(GIVEN INFORMATION)

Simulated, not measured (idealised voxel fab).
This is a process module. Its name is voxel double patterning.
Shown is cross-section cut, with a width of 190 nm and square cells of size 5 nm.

(End GIVEN INFORMATION)

**WORK REQUEST:**
The answer should consist solely of the lines from the first line above through the one with "This is a process", both included, repeated exactly.

**EXERCISE OUTPUT:**
Simulated, not measured (idealised voxel fab).
This is a process module. Its name is voxel double patterning.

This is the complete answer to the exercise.